........

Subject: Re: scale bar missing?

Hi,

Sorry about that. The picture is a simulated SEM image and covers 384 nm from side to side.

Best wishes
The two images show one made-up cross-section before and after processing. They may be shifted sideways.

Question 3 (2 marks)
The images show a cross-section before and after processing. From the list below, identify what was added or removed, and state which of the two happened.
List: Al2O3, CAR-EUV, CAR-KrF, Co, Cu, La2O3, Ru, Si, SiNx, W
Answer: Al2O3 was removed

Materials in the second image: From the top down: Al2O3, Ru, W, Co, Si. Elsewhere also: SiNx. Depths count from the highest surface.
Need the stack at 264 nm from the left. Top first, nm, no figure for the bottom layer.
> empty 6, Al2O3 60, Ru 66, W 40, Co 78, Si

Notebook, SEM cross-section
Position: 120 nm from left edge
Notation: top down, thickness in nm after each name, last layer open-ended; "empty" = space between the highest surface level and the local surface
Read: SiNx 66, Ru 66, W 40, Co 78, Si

........

> [Work item] From the first line of the records to the line containing "Notation: top down, thickness", inclusive, transcribe everything exactly and leave out the rest.

> [Response area]
Subject: Re: scale bar missing?

Hi,

Sorry about that. The picture is a simulated SEM image and covers 384 nm from side to side.

Best wishes
The two images show one made-up cross-section before and after processing. They may be shifted sideways.

Question 3 (2 marks)
The images show a cross-section before and after processing. From the list below, identify what was added or removed, and state which of the two happened.
List: Al2O3, CAR-EUV, CAR-KrF, Co, Cu, La2O3, Ru, Si, SiNx, W
Answer: Al2O3 was removed

Materials in the second image: From the top down: Al2O3, Ru, W, Co, Si. Elsewhere also: SiNx. Depths count from the highest surface.
Need the stack at 264 nm from the left. Top first, nm, no figure for the bottom layer.
> empty 6, Al2O3 60, Ru 66, W 40, Co 78, Si

Notebook, SEM cross-section
Position: 120 nm from left edge
Notation: top down, thickness in nm after each name, last layer open-ended; "empty" = space between the highest surface level and the local surface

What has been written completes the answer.